BEGIN
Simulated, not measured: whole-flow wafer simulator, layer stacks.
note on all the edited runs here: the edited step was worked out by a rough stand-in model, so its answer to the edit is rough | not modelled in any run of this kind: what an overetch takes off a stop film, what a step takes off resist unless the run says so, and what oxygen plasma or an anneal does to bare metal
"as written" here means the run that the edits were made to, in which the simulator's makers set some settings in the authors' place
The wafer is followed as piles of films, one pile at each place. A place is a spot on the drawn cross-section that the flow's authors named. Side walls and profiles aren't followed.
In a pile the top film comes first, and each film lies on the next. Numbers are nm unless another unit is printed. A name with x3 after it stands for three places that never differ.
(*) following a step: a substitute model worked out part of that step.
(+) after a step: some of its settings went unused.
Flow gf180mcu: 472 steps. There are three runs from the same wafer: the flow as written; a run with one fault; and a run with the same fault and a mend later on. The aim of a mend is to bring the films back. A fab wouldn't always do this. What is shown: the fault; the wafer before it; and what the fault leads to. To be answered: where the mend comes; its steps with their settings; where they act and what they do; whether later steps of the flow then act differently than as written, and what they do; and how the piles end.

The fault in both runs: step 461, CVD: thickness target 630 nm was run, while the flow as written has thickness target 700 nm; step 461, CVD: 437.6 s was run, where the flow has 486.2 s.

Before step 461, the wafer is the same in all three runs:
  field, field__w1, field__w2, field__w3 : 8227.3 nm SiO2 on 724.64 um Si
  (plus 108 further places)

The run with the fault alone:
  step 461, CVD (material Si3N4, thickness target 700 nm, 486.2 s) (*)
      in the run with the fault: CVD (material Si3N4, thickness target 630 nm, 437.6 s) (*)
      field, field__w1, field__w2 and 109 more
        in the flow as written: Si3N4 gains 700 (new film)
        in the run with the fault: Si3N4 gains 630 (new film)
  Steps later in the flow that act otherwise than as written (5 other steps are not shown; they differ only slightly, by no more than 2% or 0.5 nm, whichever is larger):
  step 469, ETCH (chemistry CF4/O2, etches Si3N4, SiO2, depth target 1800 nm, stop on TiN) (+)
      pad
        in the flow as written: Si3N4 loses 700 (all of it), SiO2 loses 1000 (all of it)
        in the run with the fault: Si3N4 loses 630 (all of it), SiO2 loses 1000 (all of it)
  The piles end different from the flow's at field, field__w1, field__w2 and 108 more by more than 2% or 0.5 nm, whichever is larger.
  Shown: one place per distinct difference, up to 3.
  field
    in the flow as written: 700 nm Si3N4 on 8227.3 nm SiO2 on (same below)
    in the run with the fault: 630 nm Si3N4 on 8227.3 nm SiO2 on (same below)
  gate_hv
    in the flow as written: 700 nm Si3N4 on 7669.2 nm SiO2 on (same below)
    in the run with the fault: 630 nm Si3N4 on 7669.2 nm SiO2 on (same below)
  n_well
END

* **WORK TASK**
Starting with the first line of the listing above and ending with the line that holds "the authors' place", return those lines exactly as written, both included.

* **TASK OUTPUT**
Simulated, not measured: whole-flow wafer simulator, layer stacks.
note on all the edited runs here: the edited step was worked out by a rough stand-in model, so its answer to the edit is rough | not modelled in any run of this kind: what an overetch takes off a stop film, what a step takes off resist unless the run says so, and what oxygen plasma or an anneal does to bare metal
"as written" here means the run that the edits were made to, in which the simulator's makers set some settings in the authors' place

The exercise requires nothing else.